### Work instruction
Copy word for word, please, the lines of the entries below running from the one containing "L353 came after" to the one containing "Counting: any tool", both ends included.

### Excerpted data
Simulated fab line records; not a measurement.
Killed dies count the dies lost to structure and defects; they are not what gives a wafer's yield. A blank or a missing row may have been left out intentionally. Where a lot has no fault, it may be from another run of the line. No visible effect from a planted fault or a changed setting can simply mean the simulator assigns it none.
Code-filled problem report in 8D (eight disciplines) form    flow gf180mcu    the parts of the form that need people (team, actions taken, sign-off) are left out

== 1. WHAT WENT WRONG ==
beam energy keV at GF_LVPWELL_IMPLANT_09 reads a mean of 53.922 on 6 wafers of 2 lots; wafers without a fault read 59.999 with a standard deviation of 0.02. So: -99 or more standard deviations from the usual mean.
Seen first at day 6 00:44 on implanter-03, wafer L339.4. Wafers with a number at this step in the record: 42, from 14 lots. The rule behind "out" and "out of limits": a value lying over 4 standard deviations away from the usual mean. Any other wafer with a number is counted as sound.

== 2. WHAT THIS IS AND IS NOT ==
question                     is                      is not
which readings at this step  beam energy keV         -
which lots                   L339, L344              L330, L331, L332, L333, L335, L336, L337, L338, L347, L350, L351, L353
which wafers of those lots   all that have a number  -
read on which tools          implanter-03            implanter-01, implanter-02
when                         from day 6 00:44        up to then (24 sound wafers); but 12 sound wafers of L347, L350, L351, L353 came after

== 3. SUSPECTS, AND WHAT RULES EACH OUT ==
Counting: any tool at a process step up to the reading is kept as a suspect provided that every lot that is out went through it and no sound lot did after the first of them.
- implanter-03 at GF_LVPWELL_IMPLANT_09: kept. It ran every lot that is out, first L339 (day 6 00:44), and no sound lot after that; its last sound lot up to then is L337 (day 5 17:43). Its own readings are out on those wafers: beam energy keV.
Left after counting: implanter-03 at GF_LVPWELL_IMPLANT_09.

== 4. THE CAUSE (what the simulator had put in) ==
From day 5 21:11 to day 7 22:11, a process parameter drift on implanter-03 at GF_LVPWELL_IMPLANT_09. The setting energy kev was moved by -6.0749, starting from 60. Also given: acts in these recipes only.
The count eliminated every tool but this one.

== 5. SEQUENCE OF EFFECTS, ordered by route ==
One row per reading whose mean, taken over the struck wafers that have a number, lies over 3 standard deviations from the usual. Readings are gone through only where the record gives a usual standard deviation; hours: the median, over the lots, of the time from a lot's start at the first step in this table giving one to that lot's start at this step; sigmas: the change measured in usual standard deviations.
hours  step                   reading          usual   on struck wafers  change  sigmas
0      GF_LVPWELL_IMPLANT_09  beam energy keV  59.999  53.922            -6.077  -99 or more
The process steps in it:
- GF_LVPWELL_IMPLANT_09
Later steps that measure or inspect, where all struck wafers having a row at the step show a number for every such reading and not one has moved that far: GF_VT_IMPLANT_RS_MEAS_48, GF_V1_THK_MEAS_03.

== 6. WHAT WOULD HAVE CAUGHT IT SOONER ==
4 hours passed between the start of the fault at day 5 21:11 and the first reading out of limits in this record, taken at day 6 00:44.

### Answer space
when                         from day 6 00:44        up to then (24 sound wafers); but 12 sound wafers of L347, L350, L351, L353 came after

== 3. SUSPECTS, AND WHAT RULES EACH OUT ==
Counting: any tool at a process step up to the reading is kept as a suspect provided that every lot that is out went through it and no sound lot did after the first of them.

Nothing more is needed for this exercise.